◆ **Supplied information**:
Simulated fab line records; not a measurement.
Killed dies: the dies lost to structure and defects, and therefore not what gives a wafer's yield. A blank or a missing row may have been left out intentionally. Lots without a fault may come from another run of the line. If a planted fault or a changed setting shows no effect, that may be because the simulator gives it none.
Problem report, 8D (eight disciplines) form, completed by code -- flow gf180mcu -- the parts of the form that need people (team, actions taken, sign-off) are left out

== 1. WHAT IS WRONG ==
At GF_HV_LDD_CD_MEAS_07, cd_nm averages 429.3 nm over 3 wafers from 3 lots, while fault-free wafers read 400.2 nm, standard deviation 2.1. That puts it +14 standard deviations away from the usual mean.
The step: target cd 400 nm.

◆ **Brief**: After reading the entries, reproduce every one of them exactly.

◆ **Exercise answer**:
Simulated fab line records; not a measurement.
Killed dies: the dies lost to structure and defects, and therefore not what gives a wafer's yield. A blank or a missing row may have been left out intentionally. Lots without a fault may come from another run of the line. If a planted fault or a changed setting shows no effect, that may be because the simulator gives it none.
Problem report, 8D (eight disciplines) form, completed by code -- flow gf180mcu -- the parts of the form that need people (team, actions taken, sign-off) are left out

== 1. WHAT IS WRONG ==
At GF_HV_LDD_CD_MEAS_07, cd_nm averages 429.3 nm over 3 wafers from 3 lots, while fault-free wafers read 400.2 nm, standard deviation 2.1. That puts it +14 standard deviations away from the usual mean.
The step: target cd 400 nm.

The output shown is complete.